□ □ □

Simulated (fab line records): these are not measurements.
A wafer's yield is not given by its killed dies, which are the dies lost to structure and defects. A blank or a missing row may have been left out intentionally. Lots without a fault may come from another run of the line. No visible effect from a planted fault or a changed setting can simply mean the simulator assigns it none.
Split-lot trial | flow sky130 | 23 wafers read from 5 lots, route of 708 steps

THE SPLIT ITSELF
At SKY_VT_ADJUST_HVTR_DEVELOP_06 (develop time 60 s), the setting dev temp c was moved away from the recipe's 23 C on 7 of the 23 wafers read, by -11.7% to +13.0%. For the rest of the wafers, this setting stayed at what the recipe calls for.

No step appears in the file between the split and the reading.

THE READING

□ □ □

■ **Brief**
What you output should match every line above exactly.

■ **Exercise response**
Simulated (fab line records): these are not measurements.
A wafer's yield is not given by its killed dies, which are the dies lost to structure and defects. A blank or a missing row may have been left out intentionally. Lots without a fault may come from another run of the line. No visible effect from a planted fault or a changed setting can simply mean the simulator assigns it none.
Split-lot trial | flow sky130 | 23 wafers read from 5 lots, route of 708 steps

THE SPLIT ITSELF
At SKY_VT_ADJUST_HVTR_DEVELOP_06 (develop time 60 s), the setting dev temp c was moved away from the recipe's 23 C on 7 of the 23 wafers read, by -11.7% to +13.0%. For the rest of the wafers, this setting stayed at what the recipe calls for.

No step appears in the file between the split and the reading.

THE READING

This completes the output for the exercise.